▸ **Extracted entries**
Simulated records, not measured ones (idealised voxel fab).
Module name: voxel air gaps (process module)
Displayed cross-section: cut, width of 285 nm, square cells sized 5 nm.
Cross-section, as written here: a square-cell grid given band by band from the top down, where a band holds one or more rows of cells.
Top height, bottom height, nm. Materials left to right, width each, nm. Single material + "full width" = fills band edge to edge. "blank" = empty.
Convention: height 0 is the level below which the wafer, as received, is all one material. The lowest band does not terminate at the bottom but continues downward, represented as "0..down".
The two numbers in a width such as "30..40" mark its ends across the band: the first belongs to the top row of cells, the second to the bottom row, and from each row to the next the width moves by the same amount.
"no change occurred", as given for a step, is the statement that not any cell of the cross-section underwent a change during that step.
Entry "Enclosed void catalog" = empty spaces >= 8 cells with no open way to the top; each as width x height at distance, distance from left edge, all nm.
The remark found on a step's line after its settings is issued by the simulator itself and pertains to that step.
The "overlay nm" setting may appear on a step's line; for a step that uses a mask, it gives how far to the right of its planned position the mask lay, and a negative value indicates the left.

▸ **Work instruction**
Please reproduce, exactly as they appear above, the lines from the line containing "Convention: height 0" up to and including the line containing "during that step.".

▸ **Exercise solution**
Convention: height 0 is the level below which the wafer, as received, is all one material. The lowest band does not terminate at the bottom but continues downward, represented as "0..down".
The two numbers in a width such as "30..40" mark its ends across the band: the first belongs to the top row of cells, the second to the bottom row, and from each row to the next the width moves by the same amount.
"no change occurred", as given for a step, is the statement that not any cell of the cross-section underwent a change during that step.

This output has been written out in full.